> **SUPPLIED RECORDS**
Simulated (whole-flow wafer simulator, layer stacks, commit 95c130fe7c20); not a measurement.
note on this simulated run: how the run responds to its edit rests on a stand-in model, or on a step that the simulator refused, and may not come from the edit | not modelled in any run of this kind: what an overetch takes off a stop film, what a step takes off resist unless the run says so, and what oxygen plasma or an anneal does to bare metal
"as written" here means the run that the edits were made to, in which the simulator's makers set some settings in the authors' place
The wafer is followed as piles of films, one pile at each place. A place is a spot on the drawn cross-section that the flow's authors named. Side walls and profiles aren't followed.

> **REQUIRED ACTION**
Your response must repeat all of the material above exactly.

> **WRITTEN REPLY**
Simulated (whole-flow wafer simulator, layer stacks, commit 95c130fe7c20); not a measurement.
note on this simulated run: how the run responds to its edit rests on a stand-in model, or on a step that the simulator refused, and may not come from the edit | not modelled in any run of this kind: what an overetch takes off a stop film, what a step takes off resist unless the run says so, and what oxygen plasma or an anneal does to bare metal
"as written" here means the run that the edits were made to, in which the simulator's makers set some settings in the authors' place
The wafer is followed as piles of films, one pile at each place. A place is a spot on the drawn cross-section that the flow's authors named. Side walls and profiles aren't followed.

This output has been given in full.